□ □ □ □ □ □ □

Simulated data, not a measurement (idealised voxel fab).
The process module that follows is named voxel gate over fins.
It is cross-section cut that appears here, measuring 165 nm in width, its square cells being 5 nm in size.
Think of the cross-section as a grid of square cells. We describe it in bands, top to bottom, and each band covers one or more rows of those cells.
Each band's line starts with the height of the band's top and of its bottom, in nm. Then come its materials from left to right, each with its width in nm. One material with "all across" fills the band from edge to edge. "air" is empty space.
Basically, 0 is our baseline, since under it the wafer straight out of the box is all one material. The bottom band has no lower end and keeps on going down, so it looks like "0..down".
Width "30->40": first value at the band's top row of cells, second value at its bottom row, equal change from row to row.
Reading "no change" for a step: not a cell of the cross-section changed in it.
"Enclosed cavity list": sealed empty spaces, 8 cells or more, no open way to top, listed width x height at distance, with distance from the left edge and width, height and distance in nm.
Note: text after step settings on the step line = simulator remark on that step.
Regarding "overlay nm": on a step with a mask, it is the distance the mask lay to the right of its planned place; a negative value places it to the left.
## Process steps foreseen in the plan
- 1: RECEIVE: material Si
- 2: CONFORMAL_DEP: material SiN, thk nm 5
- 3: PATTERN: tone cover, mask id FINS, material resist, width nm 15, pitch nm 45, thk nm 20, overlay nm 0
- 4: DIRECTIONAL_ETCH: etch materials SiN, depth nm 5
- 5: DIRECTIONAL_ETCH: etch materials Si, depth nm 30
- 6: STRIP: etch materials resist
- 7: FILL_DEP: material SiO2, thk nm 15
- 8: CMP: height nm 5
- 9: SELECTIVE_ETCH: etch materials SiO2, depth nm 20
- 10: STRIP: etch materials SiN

□ □ □ □ □ □ □

**REQUIRED ACTION:** Copy the material above so that it matches line for line.

**ANSWER SECTION:**
Simulated data, not a measurement (idealised voxel fab).
The process module that follows is named voxel gate over fins.
It is cross-section cut that appears here, measuring 165 nm in width, its square cells being 5 nm in size.
Think of the cross-section as a grid of square cells. We describe it in bands, top to bottom, and each band covers one or more rows of those cells.
Each band's line starts with the height of the band's top and of its bottom, in nm. Then come its materials from left to right, each with its width in nm. One material with "all across" fills the band from edge to edge. "air" is empty space.
Basically, 0 is our baseline, since under it the wafer straight out of the box is all one material. The bottom band has no lower end and keeps on going down, so it looks like "0..down".
Width "30->40": first value at the band's top row of cells, second value at its bottom row, equal change from row to row.
Reading "no change" for a step: not a cell of the cross-section changed in it.
"Enclosed cavity list": sealed empty spaces, 8 cells or more, no open way to top, listed width x height at distance, with distance from the left edge and width, height and distance in nm.
Note: text after step settings on the step line = simulator remark on that step.
Regarding "overlay nm": on a step with a mask, it is the distance the mask lay to the right of its planned place; a negative value places it to the left.
## Process steps foreseen in the plan
- 1: RECEIVE: material Si
- 2: CONFORMAL_DEP: material SiN, thk nm 5
- 3: PATTERN: tone cover, mask id FINS, material resist, width nm 15, pitch nm 45, thk nm 20, overlay nm 0
- 4: DIRECTIONAL_ETCH: etch materials SiN, depth nm 5
- 5: DIRECTIONAL_ETCH: etch materials Si, depth nm 30
- 6: STRIP: etch materials resist
- 7: FILL_DEP: material SiO2, thk nm 15
- 8: CMP: height nm 5
- 9: SELECTIVE_ETCH: etch materials SiO2, depth nm 20
- 10: STRIP: etch materials SiN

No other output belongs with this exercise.